▶ Material supplied
########################################

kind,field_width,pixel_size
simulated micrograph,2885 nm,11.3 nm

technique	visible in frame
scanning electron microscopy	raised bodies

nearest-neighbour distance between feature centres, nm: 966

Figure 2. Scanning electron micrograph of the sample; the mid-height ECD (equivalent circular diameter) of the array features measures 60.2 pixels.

########################################

▶ Work order
Please return every line from the first one in the records above down to the line containing "nearest-neighbour distance between", including both, exactly as written and nothing more.

▶ Written reply
kind,field_width,pixel_size
simulated micrograph,2885 nm,11.3 nm

technique	visible in frame
scanning electron microscopy	raised bodies

nearest-neighbour distance between feature centres, nm: 966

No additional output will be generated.